> [SUPPLIED RECORDS]:
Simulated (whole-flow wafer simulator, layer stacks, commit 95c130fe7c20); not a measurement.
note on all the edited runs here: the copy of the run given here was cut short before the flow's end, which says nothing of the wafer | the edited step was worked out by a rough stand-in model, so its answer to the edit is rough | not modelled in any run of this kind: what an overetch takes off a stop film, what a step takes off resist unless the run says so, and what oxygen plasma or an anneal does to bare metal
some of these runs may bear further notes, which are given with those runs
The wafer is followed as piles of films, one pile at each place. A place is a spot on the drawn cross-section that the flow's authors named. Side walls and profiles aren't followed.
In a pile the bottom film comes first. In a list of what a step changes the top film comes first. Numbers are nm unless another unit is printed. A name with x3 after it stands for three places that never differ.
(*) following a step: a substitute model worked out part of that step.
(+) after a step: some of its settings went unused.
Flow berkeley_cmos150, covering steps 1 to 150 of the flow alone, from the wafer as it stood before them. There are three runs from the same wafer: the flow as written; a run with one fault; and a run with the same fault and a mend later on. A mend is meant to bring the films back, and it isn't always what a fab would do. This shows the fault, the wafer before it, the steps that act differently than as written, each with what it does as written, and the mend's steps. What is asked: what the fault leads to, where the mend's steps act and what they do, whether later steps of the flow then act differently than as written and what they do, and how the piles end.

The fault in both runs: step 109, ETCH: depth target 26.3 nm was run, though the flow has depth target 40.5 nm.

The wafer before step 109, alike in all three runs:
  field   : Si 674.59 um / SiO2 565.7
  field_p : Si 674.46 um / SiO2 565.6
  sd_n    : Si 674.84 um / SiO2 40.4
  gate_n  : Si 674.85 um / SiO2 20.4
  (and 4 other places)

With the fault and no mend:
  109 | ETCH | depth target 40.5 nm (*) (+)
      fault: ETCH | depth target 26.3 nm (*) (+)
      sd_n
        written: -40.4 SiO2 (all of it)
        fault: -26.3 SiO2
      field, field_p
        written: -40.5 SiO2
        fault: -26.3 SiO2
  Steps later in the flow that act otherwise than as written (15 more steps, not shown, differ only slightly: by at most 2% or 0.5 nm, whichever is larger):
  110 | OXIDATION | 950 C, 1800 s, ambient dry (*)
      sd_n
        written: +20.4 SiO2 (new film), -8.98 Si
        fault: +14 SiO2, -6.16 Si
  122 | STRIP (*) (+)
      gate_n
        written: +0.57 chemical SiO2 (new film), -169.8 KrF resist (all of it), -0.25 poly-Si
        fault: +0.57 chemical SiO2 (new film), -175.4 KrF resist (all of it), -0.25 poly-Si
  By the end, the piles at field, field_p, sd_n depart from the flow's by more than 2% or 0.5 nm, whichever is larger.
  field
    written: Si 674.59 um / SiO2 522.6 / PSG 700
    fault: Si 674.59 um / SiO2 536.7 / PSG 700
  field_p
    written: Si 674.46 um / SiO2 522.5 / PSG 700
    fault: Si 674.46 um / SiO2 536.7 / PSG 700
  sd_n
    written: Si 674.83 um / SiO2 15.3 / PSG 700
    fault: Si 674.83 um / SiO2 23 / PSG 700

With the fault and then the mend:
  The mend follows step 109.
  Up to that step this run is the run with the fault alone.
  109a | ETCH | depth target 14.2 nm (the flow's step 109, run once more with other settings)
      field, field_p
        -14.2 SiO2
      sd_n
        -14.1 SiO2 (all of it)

> [ACTIVITY]: Between the first line of the entries above and the line with "some of these", both included, copy every line exactly and nothing outside that range.

> [TASK ANSWER]:
Simulated (whole-flow wafer simulator, layer stacks, commit 95c130fe7c20); not a measurement.
note on all the edited runs here: the copy of the run given here was cut short before the flow's end, which says nothing of the wafer | the edited step was worked out by a rough stand-in model, so its answer to the edit is rough | not modelled in any run of this kind: what an overetch takes off a stop film, what a step takes off resist unless the run says so, and what oxygen plasma or an anneal does to bare metal
some of these runs may bear further notes, which are given with those runs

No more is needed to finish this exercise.